**Assigned task:** From the first line to the last, write out the records below exactly as they appear.

**Information:**
=== Begin Enclosure ===

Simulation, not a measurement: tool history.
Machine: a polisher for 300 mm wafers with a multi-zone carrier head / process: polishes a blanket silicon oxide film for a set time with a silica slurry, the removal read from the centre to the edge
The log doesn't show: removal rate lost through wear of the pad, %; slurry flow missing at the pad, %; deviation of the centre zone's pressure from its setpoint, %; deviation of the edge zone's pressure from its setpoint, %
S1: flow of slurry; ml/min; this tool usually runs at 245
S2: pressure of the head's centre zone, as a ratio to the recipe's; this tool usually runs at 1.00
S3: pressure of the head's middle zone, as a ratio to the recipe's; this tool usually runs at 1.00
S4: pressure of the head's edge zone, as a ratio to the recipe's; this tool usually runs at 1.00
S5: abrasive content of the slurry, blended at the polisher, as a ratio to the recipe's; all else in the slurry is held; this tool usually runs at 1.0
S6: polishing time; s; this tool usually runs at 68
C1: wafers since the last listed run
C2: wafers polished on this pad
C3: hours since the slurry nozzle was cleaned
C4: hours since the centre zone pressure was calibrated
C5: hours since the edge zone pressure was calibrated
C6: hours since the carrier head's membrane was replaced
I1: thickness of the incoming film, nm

=== End Enclosure ===

**Written reply:**
Simulation, not a measurement: tool history.
Machine: a polisher for 300 mm wafers with a multi-zone carrier head / process: polishes a blanket silicon oxide film for a set time with a silica slurry, the removal read from the centre to the edge
The log doesn't show: removal rate lost through wear of the pad, %; slurry flow missing at the pad, %; deviation of the centre zone's pressure from its setpoint, %; deviation of the edge zone's pressure from its setpoint, %
S1: flow of slurry; ml/min; this tool usually runs at 245
S2: pressure of the head's centre zone, as a ratio to the recipe's; this tool usually runs at 1.00
S3: pressure of the head's middle zone, as a ratio to the recipe's; this tool usually runs at 1.00
S4: pressure of the head's edge zone, as a ratio to the recipe's; this tool usually runs at 1.00
S5: abrasive content of the slurry, blended at the polisher, as a ratio to the recipe's; all else in the slurry is held; this tool usually runs at 1.0
S6: polishing time; s; this tool usually runs at 68
C1: wafers since the last listed run
C2: wafers polished on this pad
C3: hours since the slurry nozzle was cleaned
C4: hours since the centre zone pressure was calibrated
C5: hours since the edge zone pressure was calibrated
C6: hours since the carrier head's membrane was replaced
I1: thickness of the incoming film, nm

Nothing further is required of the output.